==*==

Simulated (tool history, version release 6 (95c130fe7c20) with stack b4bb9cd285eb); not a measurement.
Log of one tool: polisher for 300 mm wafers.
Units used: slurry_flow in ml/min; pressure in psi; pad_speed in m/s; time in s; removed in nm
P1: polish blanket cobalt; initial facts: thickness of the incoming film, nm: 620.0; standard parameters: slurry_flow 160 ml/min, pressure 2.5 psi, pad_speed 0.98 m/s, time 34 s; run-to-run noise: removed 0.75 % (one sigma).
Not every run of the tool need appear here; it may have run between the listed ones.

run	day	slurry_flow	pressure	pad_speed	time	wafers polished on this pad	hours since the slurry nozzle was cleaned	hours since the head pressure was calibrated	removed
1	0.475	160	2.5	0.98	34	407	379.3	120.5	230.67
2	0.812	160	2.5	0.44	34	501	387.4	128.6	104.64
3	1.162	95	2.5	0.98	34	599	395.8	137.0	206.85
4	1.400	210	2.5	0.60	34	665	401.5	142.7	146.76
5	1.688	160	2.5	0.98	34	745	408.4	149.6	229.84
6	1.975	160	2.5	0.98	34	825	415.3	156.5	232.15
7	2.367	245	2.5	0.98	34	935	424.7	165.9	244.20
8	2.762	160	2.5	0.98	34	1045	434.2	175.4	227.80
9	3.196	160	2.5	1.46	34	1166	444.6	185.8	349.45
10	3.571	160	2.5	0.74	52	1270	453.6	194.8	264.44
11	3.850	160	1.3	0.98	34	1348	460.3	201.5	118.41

==*==

* ACTION ITEM *
Please repeat each entry exactly as written.

* RESPONSE AREA *
Simulated (tool history, version release 6 (95c130fe7c20) with stack b4bb9cd285eb); not a measurement.
Log of one tool: polisher for 300 mm wafers.
Units used: slurry_flow in ml/min; pressure in psi; pad_speed in m/s; time in s; removed in nm
P1: polish blanket cobalt; initial facts: thickness of the incoming film, nm: 620.0; standard parameters: slurry_flow 160 ml/min, pressure 2.5 psi, pad_speed 0.98 m/s, time 34 s; run-to-run noise: removed 0.75 % (one sigma).
Not every run of the tool need appear here; it may have run between the listed ones.

run	day	slurry_flow	pressure	pad_speed	time	wafers polished on this pad	hours since the slurry nozzle was cleaned	hours since the head pressure was calibrated	removed
1	0.475	160	2.5	0.98	34	407	379.3	120.5	230.67
2	0.812	160	2.5	0.44	34	501	387.4	128.6	104.64
3	1.162	95	2.5	0.98	34	599	395.8	137.0	206.85
4	1.400	210	2.5	0.60	34	665	401.5	142.7	146.76
5	1.688	160	2.5	0.98	34	745	408.4	149.6	229.84
6	1.975	160	2.5	0.98	34	825	415.3	156.5	232.15
7	2.367	245	2.5	0.98	34	935	424.7	165.9	244.20
8	2.762	160	2.5	0.98	34	1045	434.2	175.4	227.80
9	3.196	160	2.5	1.46	34	1166	444.6	185.8	349.45
10	3.571	160	2.5	0.74	52	1270	453.6	194.8	264.44
11	3.850	160	1.3	0.98	34	1348	460.3	201.5	118.41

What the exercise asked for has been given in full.